**ASSIGNMENT**.
Beginning with the first line and ending with the one containing "quantity: nearest-neighbour centre spacing", copy the lines of the listing below exactly; omit everything else.

[EXTRACTED INFORMATION]

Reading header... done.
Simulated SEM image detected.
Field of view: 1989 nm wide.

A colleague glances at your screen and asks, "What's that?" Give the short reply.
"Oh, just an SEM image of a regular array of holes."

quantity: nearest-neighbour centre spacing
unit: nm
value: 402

[/EXTRACTED INFORMATION]

**TASK RESULT**.
Reading header... done.
Simulated SEM image detected.
Field of view: 1989 nm wide.

A colleague glances at your screen and asks, "What's that?" Give the short reply.
"Oh, just an SEM image of a regular array of holes."

quantity: nearest-neighbour centre spacing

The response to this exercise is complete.